Information shown —
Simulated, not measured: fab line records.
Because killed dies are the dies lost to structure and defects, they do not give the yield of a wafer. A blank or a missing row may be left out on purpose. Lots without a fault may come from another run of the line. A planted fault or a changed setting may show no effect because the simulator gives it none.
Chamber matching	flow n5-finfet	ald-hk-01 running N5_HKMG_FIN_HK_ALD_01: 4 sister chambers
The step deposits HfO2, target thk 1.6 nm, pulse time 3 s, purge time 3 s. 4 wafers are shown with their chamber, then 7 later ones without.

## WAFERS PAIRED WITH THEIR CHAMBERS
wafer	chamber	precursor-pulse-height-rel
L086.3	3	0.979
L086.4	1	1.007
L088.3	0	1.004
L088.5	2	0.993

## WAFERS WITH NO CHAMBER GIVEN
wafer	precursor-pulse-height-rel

Activity —
The data above needs to be retyped in full, exactly as given.

Expected answer —
Simulated, not measured: fab line records.
Because killed dies are the dies lost to structure and defects, they do not give the yield of a wafer. A blank or a missing row may be left out on purpose. Lots without a fault may come from another run of the line. A planted fault or a changed setting may show no effect because the simulator gives it none.
Chamber matching	flow n5-finfet	ald-hk-01 running N5_HKMG_FIN_HK_ALD_01: 4 sister chambers
The step deposits HfO2, target thk 1.6 nm, pulse time 3 s, purge time 3 s. 4 wafers are shown with their chamber, then 7 later ones without.

## WAFERS PAIRED WITH THEIR CHAMBERS
wafer	chamber	precursor-pulse-height-rel
L086.3	3	0.979
L086.4	1	1.007
L088.3	0	1.004
L088.5	2	0.993

## WAFERS WITH NO CHAMBER GIVEN
wafer	precursor-pulse-height-rel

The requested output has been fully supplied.